• Action item
Every line below needs to be reproduced exactly.

---------- Supplied material
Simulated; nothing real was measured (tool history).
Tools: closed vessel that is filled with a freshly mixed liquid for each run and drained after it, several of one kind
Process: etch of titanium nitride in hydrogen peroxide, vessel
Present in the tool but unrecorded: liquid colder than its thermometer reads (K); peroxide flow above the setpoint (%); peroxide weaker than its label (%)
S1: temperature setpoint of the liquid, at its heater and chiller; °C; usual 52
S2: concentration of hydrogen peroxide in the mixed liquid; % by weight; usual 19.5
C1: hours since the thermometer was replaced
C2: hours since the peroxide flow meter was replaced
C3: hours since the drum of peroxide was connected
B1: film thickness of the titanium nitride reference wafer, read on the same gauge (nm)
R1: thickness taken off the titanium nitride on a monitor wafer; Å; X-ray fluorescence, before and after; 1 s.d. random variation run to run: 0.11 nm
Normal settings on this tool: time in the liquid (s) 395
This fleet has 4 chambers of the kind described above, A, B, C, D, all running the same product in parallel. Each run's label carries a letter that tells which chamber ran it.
--------------------

• Response area
Simulated; nothing real was measured (tool history).
Tools: closed vessel that is filled with a freshly mixed liquid for each run and drained after it, several of one kind
Process: etch of titanium nitride in hydrogen peroxide, vessel
Present in the tool but unrecorded: liquid colder than its thermometer reads (K); peroxide flow above the setpoint (%); peroxide weaker than its label (%)
S1: temperature setpoint of the liquid, at its heater and chiller; °C; usual 52
S2: concentration of hydrogen peroxide in the mixed liquid; % by weight; usual 19.5
C1: hours since the thermometer was replaced
C2: hours since the peroxide flow meter was replaced
C3: hours since the drum of peroxide was connected
B1: film thickness of the titanium nitride reference wafer, read on the same gauge (nm)
R1: thickness taken off the titanium nitride on a monitor wafer; Å; X-ray fluorescence, before and after; 1 s.d. random variation run to run: 0.11 nm
Normal settings on this tool: time in the liquid (s) 395
This fleet has 4 chambers of the kind described above, A, B, C, D, all running the same product in parallel. Each run's label carries a letter that tells which chamber ran it.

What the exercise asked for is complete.